Recorded information Block Start

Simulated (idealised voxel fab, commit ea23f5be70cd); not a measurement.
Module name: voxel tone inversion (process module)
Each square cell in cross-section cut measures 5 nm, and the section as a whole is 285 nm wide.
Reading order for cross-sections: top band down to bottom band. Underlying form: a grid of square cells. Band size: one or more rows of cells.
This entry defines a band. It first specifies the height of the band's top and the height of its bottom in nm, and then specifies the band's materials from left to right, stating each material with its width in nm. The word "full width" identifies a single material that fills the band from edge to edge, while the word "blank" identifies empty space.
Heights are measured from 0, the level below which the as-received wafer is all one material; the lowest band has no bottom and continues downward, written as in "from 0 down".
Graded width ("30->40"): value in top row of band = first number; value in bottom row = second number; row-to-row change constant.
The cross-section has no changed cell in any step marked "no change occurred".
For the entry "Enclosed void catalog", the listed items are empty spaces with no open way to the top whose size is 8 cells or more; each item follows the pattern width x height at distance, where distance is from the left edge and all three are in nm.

Recorded information Block End

### Work request
The answer should be the full set of records, reproduced exactly.

### Worked solution
Simulated (idealised voxel fab, commit ea23f5be70cd); not a measurement.
Module name: voxel tone inversion (process module)
Each square cell in cross-section cut measures 5 nm, and the section as a whole is 285 nm wide.
Reading order for cross-sections: top band down to bottom band. Underlying form: a grid of square cells. Band size: one or more rows of cells.
This entry defines a band. It first specifies the height of the band's top and the height of its bottom in nm, and then specifies the band's materials from left to right, stating each material with its width in nm. The word "full width" identifies a single material that fills the band from edge to edge, while the word "blank" identifies empty space.
Heights are measured from 0, the level below which the as-received wafer is all one material; the lowest band has no bottom and continues downward, written as in "from 0 down".
Graded width ("30->40"): value in top row of band = first number; value in bottom row = second number; row-to-row change constant.
The cross-section has no changed cell in any step marked "no change occurred".
For the entry "Enclosed void catalog", the listed items are empty spaces with no open way to the top whose size is 8 cells or more; each item follows the pattern width x height at distance, where distance is from the left edge and all three are in nm.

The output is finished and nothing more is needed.